### Work item:
Your task is to repeat the entries exactly from their first line through the line with "wafer=L079.4; tool, chamber", and to stop there.

*** Record excerpts ***

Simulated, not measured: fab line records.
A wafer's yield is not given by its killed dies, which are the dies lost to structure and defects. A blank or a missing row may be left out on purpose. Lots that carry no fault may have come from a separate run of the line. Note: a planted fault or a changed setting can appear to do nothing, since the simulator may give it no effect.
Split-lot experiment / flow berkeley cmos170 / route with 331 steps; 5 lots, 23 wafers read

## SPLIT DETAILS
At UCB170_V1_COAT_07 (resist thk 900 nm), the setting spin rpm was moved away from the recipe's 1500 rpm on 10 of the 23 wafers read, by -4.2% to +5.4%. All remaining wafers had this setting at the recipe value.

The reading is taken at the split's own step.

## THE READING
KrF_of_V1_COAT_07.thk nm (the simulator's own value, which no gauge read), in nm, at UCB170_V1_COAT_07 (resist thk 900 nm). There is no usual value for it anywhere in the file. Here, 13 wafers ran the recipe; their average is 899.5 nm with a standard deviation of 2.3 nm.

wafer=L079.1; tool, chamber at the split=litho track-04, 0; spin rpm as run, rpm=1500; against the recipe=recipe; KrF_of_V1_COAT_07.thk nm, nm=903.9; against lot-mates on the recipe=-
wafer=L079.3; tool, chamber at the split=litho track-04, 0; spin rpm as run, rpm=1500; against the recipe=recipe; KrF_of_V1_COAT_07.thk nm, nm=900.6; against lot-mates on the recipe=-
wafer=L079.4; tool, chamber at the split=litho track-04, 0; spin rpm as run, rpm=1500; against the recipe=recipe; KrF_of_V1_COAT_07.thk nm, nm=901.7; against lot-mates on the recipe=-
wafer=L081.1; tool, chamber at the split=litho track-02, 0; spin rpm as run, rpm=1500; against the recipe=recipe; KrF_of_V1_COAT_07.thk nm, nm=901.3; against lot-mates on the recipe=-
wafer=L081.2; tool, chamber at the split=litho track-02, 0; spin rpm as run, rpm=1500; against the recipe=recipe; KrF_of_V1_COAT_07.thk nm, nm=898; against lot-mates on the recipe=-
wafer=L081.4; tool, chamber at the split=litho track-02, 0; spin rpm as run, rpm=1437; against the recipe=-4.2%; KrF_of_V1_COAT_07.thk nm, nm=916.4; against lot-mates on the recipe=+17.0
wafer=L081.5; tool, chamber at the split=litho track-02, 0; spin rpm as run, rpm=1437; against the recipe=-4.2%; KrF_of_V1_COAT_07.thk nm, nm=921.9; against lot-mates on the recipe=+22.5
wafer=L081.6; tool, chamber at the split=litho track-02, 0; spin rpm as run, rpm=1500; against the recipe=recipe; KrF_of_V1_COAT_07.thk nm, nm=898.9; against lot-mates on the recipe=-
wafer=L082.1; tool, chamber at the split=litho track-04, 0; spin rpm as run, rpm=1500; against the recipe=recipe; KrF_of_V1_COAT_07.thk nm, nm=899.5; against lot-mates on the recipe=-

*** End of Record excerpts ***

### Exercise result:
Simulated, not measured: fab line records.
A wafer's yield is not given by its killed dies, which are the dies lost to structure and defects. A blank or a missing row may be left out on purpose. Lots that carry no fault may have come from a separate run of the line. Note: a planted fault or a changed setting can appear to do nothing, since the simulator may give it no effect.
Split-lot experiment / flow berkeley cmos170 / route with 331 steps; 5 lots, 23 wafers read

## SPLIT DETAILS
At UCB170_V1_COAT_07 (resist thk 900 nm), the setting spin rpm was moved away from the recipe's 1500 rpm on 10 of the 23 wafers read, by -4.2% to +5.4%. All remaining wafers had this setting at the recipe value.

The reading is taken at the split's own step.

## THE READING
KrF_of_V1_COAT_07.thk nm (the simulator's own value, which no gauge read), in nm, at UCB170_V1_COAT_07 (resist thk 900 nm). There is no usual value for it anywhere in the file. Here, 13 wafers ran the recipe; their average is 899.5 nm with a standard deviation of 2.3 nm.

wafer=L079.1; tool, chamber at the split=litho track-04, 0; spin rpm as run, rpm=1500; against the recipe=recipe; KrF_of_V1_COAT_07.thk nm, nm=903.9; against lot-mates on the recipe=-
wafer=L079.3; tool, chamber at the split=litho track-04, 0; spin rpm as run, rpm=1500; against the recipe=recipe; KrF_of_V1_COAT_07.thk nm, nm=900.6; against lot-mates on the recipe=-
wafer=L079.4; tool, chamber at the split=litho track-04, 0; spin rpm as run, rpm=1500; against the recipe=recipe; KrF_of_V1_COAT_07.thk nm, nm=901.7; against lot-mates on the recipe=-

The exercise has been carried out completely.